Required action: Start at the line with "30 | SiO2 everywhere" in the records below, stop at the line with "15, SiO2 45", and return every line in that span exactly, the two end lines included.

Information supplied Start Marker

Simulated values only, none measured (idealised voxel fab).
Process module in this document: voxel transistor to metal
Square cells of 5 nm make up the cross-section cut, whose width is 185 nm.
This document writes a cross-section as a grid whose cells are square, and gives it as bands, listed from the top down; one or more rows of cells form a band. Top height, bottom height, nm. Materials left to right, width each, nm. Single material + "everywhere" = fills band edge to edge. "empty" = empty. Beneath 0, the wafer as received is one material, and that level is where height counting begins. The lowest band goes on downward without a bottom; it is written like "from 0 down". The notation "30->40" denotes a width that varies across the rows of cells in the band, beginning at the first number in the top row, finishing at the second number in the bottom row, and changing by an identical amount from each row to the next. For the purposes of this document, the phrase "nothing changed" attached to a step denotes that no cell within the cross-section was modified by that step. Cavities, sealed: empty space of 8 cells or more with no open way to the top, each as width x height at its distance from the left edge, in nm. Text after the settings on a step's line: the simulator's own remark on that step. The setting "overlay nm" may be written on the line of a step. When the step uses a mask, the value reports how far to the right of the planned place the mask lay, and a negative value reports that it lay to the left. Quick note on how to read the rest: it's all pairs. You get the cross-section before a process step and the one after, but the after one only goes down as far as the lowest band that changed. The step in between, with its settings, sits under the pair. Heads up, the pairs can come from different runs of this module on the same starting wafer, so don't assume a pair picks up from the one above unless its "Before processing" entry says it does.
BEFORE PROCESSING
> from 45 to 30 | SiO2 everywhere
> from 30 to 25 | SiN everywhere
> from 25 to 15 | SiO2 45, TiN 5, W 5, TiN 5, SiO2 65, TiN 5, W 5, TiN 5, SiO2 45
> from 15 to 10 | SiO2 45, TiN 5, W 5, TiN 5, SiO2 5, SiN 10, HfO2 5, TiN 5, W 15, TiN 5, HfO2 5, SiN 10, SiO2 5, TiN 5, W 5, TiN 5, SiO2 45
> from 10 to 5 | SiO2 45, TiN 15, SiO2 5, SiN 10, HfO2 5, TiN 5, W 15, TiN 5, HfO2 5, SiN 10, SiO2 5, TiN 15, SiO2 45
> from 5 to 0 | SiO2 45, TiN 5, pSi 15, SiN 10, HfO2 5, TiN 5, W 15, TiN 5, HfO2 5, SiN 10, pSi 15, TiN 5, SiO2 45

Information supplied End Marker

Your response:
> from 45 to 30 | SiO2 everywhere
> from 30 to 25 | SiN everywhere
> from 25 to 15 | SiO2 45, TiN 5, W 5, TiN 5, SiO2 65, TiN 5, W 5, TiN 5, SiO2 45
> from 15 to 10 | SiO2 45, TiN 5, W 5, TiN 5, SiO2 5, SiN 10, HfO2 5, TiN 5, W 15, TiN 5, HfO2 5, SiN 10, SiO2 5, TiN 5, W 5, TiN 5, SiO2 45
> from 10 to 5 | SiO2 45, TiN 15, SiO2 5, SiN 10, HfO2 5, TiN 5, W 15, TiN 5, HfO2 5, SiN 10, SiO2 5, TiN 15, SiO2 45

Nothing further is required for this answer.